▶

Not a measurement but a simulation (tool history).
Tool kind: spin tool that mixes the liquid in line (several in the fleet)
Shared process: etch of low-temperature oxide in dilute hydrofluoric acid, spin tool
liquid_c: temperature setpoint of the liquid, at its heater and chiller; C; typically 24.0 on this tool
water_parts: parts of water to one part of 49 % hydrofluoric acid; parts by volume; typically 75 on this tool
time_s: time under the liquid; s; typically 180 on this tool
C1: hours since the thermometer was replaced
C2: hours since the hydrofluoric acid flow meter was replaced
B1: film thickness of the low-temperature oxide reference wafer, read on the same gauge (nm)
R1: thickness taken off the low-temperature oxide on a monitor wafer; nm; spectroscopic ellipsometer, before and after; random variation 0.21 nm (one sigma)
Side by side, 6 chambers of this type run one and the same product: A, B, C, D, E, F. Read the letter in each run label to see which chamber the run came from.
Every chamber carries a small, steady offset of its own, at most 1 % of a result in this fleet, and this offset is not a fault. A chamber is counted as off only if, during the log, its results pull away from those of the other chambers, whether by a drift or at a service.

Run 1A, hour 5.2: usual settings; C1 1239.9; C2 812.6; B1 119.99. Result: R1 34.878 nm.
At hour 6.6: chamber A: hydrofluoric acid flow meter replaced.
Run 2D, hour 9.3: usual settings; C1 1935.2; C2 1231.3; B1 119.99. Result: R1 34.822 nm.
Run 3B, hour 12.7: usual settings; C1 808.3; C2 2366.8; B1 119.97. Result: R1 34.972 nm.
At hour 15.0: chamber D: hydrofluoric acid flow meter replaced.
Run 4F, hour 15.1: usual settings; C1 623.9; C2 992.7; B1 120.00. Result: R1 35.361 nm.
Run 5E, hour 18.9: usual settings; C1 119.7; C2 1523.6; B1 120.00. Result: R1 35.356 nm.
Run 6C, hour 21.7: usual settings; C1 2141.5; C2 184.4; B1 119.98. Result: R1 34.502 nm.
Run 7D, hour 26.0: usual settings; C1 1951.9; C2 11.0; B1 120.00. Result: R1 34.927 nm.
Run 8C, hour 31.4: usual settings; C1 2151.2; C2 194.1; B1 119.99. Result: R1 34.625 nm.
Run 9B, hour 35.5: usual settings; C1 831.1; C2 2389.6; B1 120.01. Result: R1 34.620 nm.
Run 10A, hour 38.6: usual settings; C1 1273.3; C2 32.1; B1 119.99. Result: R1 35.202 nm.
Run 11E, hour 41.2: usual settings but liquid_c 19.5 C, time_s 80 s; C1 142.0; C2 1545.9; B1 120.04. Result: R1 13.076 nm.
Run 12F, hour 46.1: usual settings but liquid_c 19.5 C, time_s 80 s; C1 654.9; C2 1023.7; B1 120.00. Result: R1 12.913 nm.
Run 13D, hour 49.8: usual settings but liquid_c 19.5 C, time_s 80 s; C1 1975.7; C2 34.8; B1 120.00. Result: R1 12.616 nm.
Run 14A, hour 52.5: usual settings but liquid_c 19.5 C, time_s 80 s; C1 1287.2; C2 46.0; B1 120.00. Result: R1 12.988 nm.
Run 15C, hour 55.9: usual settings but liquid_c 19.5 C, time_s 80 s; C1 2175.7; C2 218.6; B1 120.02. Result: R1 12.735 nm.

◀

Required action — Please print verbatim each line from the first line of the entries above to the line that contains "C1: hours since the thermometer was replaced", inclusive, and nothing more.

Written response —
Not a measurement but a simulation (tool history).
Tool kind: spin tool that mixes the liquid in line (several in the fleet)
Shared process: etch of low-temperature oxide in dilute hydrofluoric acid, spin tool
liquid_c: temperature setpoint of the liquid, at its heater and chiller; C; typically 24.0 on this tool
water_parts: parts of water to one part of 49 % hydrofluoric acid; parts by volume; typically 75 on this tool
time_s: time under the liquid; s; typically 180 on this tool
C1: hours since the thermometer was replaced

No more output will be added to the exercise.